• SUPPLIED INFORMATION:

************

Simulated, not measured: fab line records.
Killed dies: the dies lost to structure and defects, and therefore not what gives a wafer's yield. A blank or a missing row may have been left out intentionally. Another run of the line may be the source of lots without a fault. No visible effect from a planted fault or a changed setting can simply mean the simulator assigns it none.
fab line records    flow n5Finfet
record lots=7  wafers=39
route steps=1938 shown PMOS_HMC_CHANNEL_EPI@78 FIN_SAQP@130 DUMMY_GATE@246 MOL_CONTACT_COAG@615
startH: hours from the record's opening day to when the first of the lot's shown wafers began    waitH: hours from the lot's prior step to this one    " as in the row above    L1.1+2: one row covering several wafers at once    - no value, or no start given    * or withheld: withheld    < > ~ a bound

************

• EXERCISE: Every entry is to be restated word for word, with nothing dropped.

• YOUR RESPONSE:
Simulated, not measured: fab line records.
Killed dies: the dies lost to structure and defects, and therefore not what gives a wafer's yield. A blank or a missing row may have been left out intentionally. Another run of the line may be the source of lots without a fault. No visible effect from a planted fault or a changed setting can simply mean the simulator assigns it none.
fab line records    flow n5Finfet
record lots=7  wafers=39
route steps=1938 shown PMOS_HMC_CHANNEL_EPI@78 FIN_SAQP@130 DUMMY_GATE@246 MOL_CONTACT_COAG@615
startH: hours from the record's opening day to when the first of the lot's shown wafers began    waitH: hours from the lot's prior step to this one    " as in the row above    L1.1+2: one row covering several wafers at once    - no value, or no start given    * or withheld: withheld    < > ~ a bound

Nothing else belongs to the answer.